- REQUIRED ACTION: All lines up to and including the one that contains "Known at the" are to be transcribed exactly, starting from the first line of the records.

- PROVIDED MATERIAL:
##########

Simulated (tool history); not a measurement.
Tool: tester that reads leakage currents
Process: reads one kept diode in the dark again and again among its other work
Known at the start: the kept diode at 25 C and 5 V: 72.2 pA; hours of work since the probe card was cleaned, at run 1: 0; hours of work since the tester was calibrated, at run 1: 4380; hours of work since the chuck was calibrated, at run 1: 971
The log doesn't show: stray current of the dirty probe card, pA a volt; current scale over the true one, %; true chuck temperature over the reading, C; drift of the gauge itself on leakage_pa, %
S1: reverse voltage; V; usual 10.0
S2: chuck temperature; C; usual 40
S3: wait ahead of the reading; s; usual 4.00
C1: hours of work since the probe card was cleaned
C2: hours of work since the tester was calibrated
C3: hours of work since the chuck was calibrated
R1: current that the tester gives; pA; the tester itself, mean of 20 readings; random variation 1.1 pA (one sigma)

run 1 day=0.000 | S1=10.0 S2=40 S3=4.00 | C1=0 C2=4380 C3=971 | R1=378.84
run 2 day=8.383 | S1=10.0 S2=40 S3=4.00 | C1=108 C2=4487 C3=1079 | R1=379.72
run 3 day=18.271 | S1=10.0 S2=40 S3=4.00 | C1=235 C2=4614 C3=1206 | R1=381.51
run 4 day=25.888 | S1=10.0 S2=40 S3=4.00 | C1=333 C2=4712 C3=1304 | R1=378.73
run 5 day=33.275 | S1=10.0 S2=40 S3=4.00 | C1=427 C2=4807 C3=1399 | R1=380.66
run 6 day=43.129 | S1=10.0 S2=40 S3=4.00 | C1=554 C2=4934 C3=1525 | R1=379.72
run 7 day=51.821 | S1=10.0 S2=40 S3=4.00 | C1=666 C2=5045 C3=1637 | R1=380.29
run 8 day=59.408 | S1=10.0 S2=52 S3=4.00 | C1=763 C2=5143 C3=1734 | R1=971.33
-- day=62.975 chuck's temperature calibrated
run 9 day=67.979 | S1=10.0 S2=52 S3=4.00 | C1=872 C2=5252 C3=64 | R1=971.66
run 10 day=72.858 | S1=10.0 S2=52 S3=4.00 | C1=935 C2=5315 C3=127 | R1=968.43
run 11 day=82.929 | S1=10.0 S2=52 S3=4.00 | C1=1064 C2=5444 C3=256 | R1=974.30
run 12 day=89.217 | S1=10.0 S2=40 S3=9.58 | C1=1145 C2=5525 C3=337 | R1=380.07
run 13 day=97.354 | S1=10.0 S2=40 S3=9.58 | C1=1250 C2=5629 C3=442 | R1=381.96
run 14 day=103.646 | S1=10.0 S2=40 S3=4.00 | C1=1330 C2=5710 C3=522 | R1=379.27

##########

- REPLY:
Simulated (tool history); not a measurement.
Tool: tester that reads leakage currents
Process: reads one kept diode in the dark again and again among its other work
Known at the start: the kept diode at 25 C and 5 V: 72.2 pA; hours of work since the probe card was cleaned, at run 1: 0; hours of work since the tester was calibrated, at run 1: 4380; hours of work since the chuck was calibrated, at run 1: 971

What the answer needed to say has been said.